ACTIVITY
The records that follow should be copied in full, exactly as they read.

(LISTED RECORDS Opens)
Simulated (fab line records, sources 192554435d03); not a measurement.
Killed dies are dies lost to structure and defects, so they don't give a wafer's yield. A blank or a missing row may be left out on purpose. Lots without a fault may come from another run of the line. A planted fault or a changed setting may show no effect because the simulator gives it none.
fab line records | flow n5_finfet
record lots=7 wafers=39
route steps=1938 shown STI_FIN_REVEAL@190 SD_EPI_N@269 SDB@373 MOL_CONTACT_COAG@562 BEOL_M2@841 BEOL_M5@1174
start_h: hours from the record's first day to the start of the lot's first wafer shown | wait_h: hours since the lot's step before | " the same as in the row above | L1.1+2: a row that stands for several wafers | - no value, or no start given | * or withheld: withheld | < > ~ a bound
(LISTED RECORDS Closes)

RESPONSE
Simulated (fab line records, sources 192554435d03); not a measurement.
Killed dies are dies lost to structure and defects, so they don't give a wafer's yield. A blank or a missing row may be left out on purpose. Lots without a fault may come from another run of the line. A planted fault or a changed setting may show no effect because the simulator gives it none.
fab line records | flow n5_finfet
record lots=7 wafers=39
route steps=1938 shown STI_FIN_REVEAL@190 SD_EPI_N@269 SDB@373 MOL_CONTACT_COAG@562 BEOL_M2@841 BEOL_M5@1174
start_h: hours from the record's first day to the start of the lot's first wafer shown | wait_h: hours since the lot's step before | " the same as in the row above | L1.1+2: a row that stands for several wafers | - no value, or no start given | * or withheld: withheld | < > ~ a bound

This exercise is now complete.